→ Information supplied
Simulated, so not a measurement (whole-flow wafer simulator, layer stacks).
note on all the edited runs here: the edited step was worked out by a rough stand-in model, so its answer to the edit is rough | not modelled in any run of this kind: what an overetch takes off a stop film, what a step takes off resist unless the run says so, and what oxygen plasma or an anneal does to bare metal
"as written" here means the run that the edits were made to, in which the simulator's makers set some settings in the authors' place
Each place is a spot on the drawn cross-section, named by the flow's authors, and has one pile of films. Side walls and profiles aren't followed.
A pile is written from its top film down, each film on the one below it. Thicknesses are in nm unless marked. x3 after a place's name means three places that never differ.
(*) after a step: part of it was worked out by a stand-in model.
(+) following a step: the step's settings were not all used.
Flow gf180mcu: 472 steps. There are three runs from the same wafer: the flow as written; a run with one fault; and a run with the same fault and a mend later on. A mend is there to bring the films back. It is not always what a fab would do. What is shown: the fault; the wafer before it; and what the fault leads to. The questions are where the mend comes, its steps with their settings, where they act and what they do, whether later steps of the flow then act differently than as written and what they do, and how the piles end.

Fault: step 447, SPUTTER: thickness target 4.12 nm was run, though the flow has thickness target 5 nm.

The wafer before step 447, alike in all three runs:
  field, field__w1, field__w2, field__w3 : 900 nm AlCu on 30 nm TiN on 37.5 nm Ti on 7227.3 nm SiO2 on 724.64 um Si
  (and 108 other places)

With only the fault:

→ Brief
Print all records shown above, word for word.

→ Answer space
Simulated, so not a measurement (whole-flow wafer simulator, layer stacks).
note on all the edited runs here: the edited step was worked out by a rough stand-in model, so its answer to the edit is rough | not modelled in any run of this kind: what an overetch takes off a stop film, what a step takes off resist unless the run says so, and what oxygen plasma or an anneal does to bare metal
"as written" here means the run that the edits were made to, in which the simulator's makers set some settings in the authors' place
Each place is a spot on the drawn cross-section, named by the flow's authors, and has one pile of films. Side walls and profiles aren't followed.
A pile is written from its top film down, each film on the one below it. Thicknesses are in nm unless marked. x3 after a place's name means three places that never differ.
(*) after a step: part of it was worked out by a stand-in model.
(+) following a step: the step's settings were not all used.
Flow gf180mcu: 472 steps. There are three runs from the same wafer: the flow as written; a run with one fault; and a run with the same fault and a mend later on. A mend is there to bring the films back. It is not always what a fab would do. What is shown: the fault; the wafer before it; and what the fault leads to. The questions are where the mend comes, its steps with their settings, where they act and what they do, whether later steps of the flow then act differently than as written and what they do, and how the piles end.

Fault: step 447, SPUTTER: thickness target 4.12 nm was run, though the flow has thickness target 5 nm.

The wafer before step 447, alike in all three runs:
  field, field__w1, field__w2, field__w3 : 900 nm AlCu on 30 nm TiN on 37.5 nm Ti on 7227.3 nm SiO2 on 724.64 um Si
  (and 108 other places)

With only the fault:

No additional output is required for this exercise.